[ASSIGNED TASK]
Write out each line of the entries exactly, starting at the first and finishing with the line that contains "step 12, PEB (KrF resist, 130 C, 60 s)".

####

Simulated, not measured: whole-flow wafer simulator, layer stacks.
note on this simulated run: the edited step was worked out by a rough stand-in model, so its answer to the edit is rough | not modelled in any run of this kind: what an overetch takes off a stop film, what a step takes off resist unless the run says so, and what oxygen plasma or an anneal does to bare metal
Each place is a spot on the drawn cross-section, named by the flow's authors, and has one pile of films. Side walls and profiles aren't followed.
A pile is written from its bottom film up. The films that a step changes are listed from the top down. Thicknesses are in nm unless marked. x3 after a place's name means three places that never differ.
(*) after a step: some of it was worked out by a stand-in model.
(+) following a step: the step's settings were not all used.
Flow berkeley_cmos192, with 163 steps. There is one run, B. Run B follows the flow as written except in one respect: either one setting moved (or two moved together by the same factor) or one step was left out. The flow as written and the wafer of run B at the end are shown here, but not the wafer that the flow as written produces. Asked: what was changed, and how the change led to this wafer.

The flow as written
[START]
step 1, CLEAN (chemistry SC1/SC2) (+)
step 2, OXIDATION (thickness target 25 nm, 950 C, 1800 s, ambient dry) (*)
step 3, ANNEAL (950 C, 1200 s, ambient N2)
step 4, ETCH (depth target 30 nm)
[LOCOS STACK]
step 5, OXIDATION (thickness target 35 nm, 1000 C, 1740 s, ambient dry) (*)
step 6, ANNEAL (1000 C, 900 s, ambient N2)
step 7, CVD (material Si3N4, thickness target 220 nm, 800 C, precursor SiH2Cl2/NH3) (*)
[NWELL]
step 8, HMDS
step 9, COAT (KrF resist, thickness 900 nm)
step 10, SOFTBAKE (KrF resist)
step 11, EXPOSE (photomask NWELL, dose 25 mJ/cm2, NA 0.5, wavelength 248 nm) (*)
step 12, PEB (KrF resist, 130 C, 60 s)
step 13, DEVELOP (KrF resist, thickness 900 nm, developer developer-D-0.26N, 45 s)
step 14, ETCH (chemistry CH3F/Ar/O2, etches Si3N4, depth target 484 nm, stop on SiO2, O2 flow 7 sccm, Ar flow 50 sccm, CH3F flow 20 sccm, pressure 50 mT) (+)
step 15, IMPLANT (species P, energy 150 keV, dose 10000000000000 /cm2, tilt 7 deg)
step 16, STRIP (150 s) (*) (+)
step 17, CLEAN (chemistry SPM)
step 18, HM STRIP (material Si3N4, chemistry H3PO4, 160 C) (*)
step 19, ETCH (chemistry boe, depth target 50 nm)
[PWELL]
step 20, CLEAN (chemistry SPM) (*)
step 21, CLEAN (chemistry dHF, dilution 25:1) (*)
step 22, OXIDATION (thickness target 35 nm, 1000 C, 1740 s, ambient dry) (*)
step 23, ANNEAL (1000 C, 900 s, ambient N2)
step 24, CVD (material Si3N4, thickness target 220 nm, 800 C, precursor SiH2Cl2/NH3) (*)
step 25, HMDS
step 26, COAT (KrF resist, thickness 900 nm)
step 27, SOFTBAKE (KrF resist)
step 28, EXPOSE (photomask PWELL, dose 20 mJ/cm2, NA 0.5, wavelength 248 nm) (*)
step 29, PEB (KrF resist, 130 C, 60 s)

####

[SOLUTION]
Simulated, not measured: whole-flow wafer simulator, layer stacks.
note on this simulated run: the edited step was worked out by a rough stand-in model, so its answer to the edit is rough | not modelled in any run of this kind: what an overetch takes off a stop film, what a step takes off resist unless the run says so, and what oxygen plasma or an anneal does to bare metal
Each place is a spot on the drawn cross-section, named by the flow's authors, and has one pile of films. Side walls and profiles aren't followed.
A pile is written from its bottom film up. The films that a step changes are listed from the top down. Thicknesses are in nm unless marked. x3 after a place's name means three places that never differ.
(*) after a step: some of it was worked out by a stand-in model.
(+) following a step: the step's settings were not all used.
Flow berkeley_cmos192, with 163 steps. There is one run, B. Run B follows the flow as written except in one respect: either one setting moved (or two moved together by the same factor) or one step was left out. The flow as written and the wafer of run B at the end are shown here, but not the wafer that the flow as written produces. Asked: what was changed, and how the change led to this wafer.

The flow as written
[START]
step 1, CLEAN (chemistry SC1/SC2) (+)
step 2, OXIDATION (thickness target 25 nm, 950 C, 1800 s, ambient dry) (*)
step 3, ANNEAL (950 C, 1200 s, ambient N2)
step 4, ETCH (depth target 30 nm)
[LOCOS STACK]
step 5, OXIDATION (thickness target 35 nm, 1000 C, 1740 s, ambient dry) (*)
step 6, ANNEAL (1000 C, 900 s, ambient N2)
step 7, CVD (material Si3N4, thickness target 220 nm, 800 C, precursor SiH2Cl2/NH3) (*)
[NWELL]
step 8, HMDS
step 9, COAT (KrF resist, thickness 900 nm)
step 10, SOFTBAKE (KrF resist)
step 11, EXPOSE (photomask NWELL, dose 25 mJ/cm2, NA 0.5, wavelength 248 nm) (*)
step 12, PEB (KrF resist, 130 C, 60 s)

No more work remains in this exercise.